### RECORD SET
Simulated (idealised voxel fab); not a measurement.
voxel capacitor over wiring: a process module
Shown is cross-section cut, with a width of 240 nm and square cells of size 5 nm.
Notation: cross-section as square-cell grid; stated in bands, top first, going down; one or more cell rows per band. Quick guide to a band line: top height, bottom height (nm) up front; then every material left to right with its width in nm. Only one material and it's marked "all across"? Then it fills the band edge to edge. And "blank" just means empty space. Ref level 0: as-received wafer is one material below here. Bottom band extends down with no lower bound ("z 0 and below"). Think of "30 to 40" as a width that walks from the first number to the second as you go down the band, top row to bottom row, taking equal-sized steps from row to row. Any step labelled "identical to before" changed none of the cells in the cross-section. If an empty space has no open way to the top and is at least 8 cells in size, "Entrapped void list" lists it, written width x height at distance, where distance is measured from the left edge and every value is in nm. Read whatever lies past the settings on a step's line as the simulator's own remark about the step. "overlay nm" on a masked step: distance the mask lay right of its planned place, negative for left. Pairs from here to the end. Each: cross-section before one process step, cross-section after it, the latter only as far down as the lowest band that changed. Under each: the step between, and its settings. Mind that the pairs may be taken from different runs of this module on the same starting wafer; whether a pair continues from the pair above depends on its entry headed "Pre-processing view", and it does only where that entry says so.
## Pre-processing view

### WORK TASK
Return the lines of the listing above exactly as they appear, starting with the first and stopping after the line that holds "Shown is cross-section".

### EXERCISE RESULT
Simulated (idealised voxel fab); not a measurement.
voxel capacitor over wiring: a process module
Shown is cross-section cut, with a width of 240 nm and square cells of size 5 nm.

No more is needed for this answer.